- _Requirement_:
In the listing beneath this line, copy exactly the lines starting with the one containing "L074.5 | ald-sin-03, 0,3,3" and going on through the one containing "L075.4 | ald-sin-04, 0".

- _Data for review_:
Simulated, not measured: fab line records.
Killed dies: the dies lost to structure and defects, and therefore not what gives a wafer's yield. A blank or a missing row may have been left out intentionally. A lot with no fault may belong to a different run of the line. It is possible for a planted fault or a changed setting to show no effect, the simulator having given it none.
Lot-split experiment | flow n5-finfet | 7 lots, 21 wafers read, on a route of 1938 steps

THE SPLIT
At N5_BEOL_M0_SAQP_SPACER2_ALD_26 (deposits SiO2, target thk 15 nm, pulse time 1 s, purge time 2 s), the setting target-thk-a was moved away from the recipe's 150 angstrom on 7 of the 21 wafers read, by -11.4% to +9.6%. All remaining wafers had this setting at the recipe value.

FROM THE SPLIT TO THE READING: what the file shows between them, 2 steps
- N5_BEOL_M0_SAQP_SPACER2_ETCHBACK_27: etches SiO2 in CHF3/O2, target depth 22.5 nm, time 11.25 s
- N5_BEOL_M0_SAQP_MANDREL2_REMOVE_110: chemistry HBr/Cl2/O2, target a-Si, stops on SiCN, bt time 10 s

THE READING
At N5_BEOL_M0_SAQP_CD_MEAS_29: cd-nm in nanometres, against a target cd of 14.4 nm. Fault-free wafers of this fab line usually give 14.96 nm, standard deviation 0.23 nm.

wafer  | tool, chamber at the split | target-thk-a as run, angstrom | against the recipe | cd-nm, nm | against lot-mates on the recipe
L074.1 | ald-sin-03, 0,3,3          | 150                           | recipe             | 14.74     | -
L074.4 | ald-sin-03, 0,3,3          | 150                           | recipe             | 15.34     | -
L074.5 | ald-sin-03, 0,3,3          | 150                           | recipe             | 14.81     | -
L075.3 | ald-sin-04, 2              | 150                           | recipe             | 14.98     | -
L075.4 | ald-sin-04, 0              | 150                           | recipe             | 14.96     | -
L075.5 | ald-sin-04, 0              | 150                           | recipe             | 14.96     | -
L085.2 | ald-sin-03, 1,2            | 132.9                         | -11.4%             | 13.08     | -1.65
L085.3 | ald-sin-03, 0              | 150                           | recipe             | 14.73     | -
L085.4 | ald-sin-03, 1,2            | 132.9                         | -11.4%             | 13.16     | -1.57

- _Answer section_:
L074.5 | ald-sin-03, 0,3,3          | 150                           | recipe             | 14.81     | -
L075.3 | ald-sin-04, 2              | 150                           | recipe             | 14.98     | -
L075.4 | ald-sin-04, 0              | 150                           | recipe             | 14.96     | -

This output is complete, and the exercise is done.